> EXERCISE: Using the entries below, write out the line with "Log of a fleet", the line with "Unit conventions: seconds in s; dishing in nm", and every line in between, exactly as each is written.

> MATERIAL PROVIDED:
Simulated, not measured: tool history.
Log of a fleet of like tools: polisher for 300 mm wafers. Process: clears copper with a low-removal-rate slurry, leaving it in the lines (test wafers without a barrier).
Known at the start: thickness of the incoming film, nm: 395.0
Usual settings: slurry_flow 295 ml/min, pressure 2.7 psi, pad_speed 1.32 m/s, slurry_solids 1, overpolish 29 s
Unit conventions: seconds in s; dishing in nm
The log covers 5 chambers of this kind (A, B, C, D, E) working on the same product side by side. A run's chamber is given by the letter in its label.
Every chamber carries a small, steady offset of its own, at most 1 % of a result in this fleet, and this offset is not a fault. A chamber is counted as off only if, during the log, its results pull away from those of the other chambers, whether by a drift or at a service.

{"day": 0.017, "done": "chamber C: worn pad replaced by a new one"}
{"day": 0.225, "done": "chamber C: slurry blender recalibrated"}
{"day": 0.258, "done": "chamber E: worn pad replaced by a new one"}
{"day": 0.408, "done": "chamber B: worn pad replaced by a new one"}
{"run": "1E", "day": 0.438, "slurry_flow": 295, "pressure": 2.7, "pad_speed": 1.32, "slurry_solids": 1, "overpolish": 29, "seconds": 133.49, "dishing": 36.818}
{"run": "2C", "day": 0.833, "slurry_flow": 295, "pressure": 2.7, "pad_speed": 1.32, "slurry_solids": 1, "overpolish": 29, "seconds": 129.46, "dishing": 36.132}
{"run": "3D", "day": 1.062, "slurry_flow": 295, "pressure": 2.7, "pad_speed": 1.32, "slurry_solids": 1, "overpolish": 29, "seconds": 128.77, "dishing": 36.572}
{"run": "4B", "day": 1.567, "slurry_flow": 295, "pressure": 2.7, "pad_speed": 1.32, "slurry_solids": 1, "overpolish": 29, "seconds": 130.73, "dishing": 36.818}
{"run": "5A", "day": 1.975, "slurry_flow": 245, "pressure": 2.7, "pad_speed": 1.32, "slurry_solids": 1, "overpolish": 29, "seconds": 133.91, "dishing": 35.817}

> PROBLEM SOLUTION:
Log of a fleet of like tools: polisher for 300 mm wafers. Process: clears copper with a low-removal-rate slurry, leaving it in the lines (test wafers without a barrier).
Known at the start: thickness of the incoming film, nm: 395.0
Usual settings: slurry_flow 295 ml/min, pressure 2.7 psi, pad_speed 1.32 m/s, slurry_solids 1, overpolish 29 s
Unit conventions: seconds in s; dishing in nm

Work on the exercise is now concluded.